**Exercise**
Output, word for word, every line from the start of the listing down to and including the line that contains "step 3, SPUTTER"; include nothing else.

---- Data under study

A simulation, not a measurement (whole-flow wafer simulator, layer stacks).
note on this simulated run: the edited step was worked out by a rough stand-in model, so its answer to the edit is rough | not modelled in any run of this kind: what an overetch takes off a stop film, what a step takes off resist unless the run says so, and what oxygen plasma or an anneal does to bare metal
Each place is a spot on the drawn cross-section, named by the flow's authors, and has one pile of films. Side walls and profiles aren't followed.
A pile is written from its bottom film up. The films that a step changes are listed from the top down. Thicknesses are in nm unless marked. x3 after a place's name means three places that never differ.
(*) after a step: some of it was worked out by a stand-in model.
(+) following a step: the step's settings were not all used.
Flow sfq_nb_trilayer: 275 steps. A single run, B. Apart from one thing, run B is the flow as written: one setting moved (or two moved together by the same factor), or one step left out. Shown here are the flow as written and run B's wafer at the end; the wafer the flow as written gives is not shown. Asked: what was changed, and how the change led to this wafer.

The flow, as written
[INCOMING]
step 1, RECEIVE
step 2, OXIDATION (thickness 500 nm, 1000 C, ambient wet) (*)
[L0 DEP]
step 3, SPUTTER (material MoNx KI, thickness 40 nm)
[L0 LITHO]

--------

**Exercise answer**
A simulation, not a measurement (whole-flow wafer simulator, layer stacks).
note on this simulated run: the edited step was worked out by a rough stand-in model, so its answer to the edit is rough | not modelled in any run of this kind: what an overetch takes off a stop film, what a step takes off resist unless the run says so, and what oxygen plasma or an anneal does to bare metal
Each place is a spot on the drawn cross-section, named by the flow's authors, and has one pile of films. Side walls and profiles aren't followed.
A pile is written from its bottom film up. The films that a step changes are listed from the top down. Thicknesses are in nm unless marked. x3 after a place's name means three places that never differ.
(*) after a step: some of it was worked out by a stand-in model.
(+) following a step: the step's settings were not all used.
Flow sfq_nb_trilayer: 275 steps. A single run, B. Apart from one thing, run B is the flow as written: one setting moved (or two moved together by the same factor), or one step left out. Shown here are the flow as written and run B's wafer at the end; the wafer the flow as written gives is not shown. Asked: what was changed, and how the change led to this wafer.

The flow, as written
[INCOMING]
step 1, RECEIVE
step 2, OXIDATION (thickness 500 nm, 1000 C, ambient wet) (*)
[L0 DEP]
step 3, SPUTTER (material MoNx KI, thickness 40 nm)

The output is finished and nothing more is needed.